Without skipping anything, print all of the data exactly.

Top of Data to examine

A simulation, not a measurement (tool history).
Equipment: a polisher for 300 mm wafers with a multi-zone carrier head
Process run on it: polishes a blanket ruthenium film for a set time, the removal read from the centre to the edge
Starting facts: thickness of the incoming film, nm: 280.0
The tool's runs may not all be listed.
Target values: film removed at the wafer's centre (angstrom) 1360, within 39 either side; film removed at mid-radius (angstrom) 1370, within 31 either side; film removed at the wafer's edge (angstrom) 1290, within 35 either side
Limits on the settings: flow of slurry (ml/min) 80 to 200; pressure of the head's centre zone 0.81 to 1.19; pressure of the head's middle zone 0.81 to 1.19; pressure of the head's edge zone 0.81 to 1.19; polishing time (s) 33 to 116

Bottom of Data to examine

### Exercise answer
A simulation, not a measurement (tool history).
Equipment: a polisher for 300 mm wafers with a multi-zone carrier head
Process run on it: polishes a blanket ruthenium film for a set time, the removal read from the centre to the edge
Starting facts: thickness of the incoming film, nm: 280.0
The tool's runs may not all be listed.
Target values: film removed at the wafer's centre (angstrom) 1360, within 39 either side; film removed at mid-radius (angstrom) 1370, within 31 either side; film removed at the wafer's edge (angstrom) 1290, within 35 either side
Limits on the settings: flow of slurry (ml/min) 80 to 200; pressure of the head's centre zone 0.81 to 1.19; pressure of the head's middle zone 0.81 to 1.19; pressure of the head's edge zone 0.81 to 1.19; polishing time (s) 33 to 116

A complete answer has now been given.